Work task ▸
Your task is to write out exactly the lines of the listing below, from the first down to the line that holds "12,946.3,155,18.6,0.94,85,2291.2,5226".

Provided data ▸
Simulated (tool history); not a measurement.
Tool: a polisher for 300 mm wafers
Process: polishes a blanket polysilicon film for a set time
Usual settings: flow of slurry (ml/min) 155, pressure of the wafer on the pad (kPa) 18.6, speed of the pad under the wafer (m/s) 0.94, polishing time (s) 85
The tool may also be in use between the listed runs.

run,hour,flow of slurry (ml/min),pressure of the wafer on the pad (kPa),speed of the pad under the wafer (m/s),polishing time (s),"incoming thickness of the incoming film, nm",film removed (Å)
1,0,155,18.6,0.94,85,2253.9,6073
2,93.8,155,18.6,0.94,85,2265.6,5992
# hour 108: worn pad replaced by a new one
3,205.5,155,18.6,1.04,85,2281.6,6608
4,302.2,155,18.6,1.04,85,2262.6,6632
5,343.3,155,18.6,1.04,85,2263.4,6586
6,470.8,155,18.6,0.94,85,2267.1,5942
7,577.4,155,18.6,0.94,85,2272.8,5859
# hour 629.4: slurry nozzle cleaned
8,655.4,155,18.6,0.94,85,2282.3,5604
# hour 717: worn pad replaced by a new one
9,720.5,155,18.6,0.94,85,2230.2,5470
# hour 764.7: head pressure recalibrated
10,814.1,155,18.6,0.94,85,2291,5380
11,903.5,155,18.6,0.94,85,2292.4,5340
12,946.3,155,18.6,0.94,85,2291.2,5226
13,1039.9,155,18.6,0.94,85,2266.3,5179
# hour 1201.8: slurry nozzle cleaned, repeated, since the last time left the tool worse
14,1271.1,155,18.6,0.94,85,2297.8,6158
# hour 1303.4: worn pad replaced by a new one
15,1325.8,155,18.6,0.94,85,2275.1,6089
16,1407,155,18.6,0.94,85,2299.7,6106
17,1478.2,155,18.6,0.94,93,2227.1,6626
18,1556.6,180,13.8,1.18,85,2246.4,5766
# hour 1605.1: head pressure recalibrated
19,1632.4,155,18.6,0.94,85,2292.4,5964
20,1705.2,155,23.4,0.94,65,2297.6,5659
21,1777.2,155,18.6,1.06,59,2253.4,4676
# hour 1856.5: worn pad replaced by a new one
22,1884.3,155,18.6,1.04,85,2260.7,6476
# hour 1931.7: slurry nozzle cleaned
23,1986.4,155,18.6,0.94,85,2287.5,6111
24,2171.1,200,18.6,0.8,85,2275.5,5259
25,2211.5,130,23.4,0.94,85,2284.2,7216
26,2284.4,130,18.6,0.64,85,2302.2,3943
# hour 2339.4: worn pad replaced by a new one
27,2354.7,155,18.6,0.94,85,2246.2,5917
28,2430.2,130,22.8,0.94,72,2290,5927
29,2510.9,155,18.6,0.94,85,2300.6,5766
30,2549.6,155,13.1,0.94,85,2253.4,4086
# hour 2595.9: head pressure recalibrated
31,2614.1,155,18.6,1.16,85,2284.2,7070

Answer section ▸
Simulated (tool history); not a measurement.
Tool: a polisher for 300 mm wafers
Process: polishes a blanket polysilicon film for a set time
Usual settings: flow of slurry (ml/min) 155, pressure of the wafer on the pad (kPa) 18.6, speed of the pad under the wafer (m/s) 0.94, polishing time (s) 85
The tool may also be in use between the listed runs.

run,hour,flow of slurry (ml/min),pressure of the wafer on the pad (kPa),speed of the pad under the wafer (m/s),polishing time (s),"incoming thickness of the incoming film, nm",film removed (Å)
1,0,155,18.6,0.94,85,2253.9,6073
2,93.8,155,18.6,0.94,85,2265.6,5992
# hour 108: worn pad replaced by a new one
3,205.5,155,18.6,1.04,85,2281.6,6608
4,302.2,155,18.6,1.04,85,2262.6,6632
5,343.3,155,18.6,1.04,85,2263.4,6586
6,470.8,155,18.6,0.94,85,2267.1,5942
7,577.4,155,18.6,0.94,85,2272.8,5859
# hour 629.4: slurry nozzle cleaned
8,655.4,155,18.6,0.94,85,2282.3,5604
# hour 717: worn pad replaced by a new one
9,720.5,155,18.6,0.94,85,2230.2,5470
# hour 764.7: head pressure recalibrated
10,814.1,155,18.6,0.94,85,2291,5380
11,903.5,155,18.6,0.94,85,2292.4,5340
12,946.3,155,18.6,0.94,85,2291.2,5226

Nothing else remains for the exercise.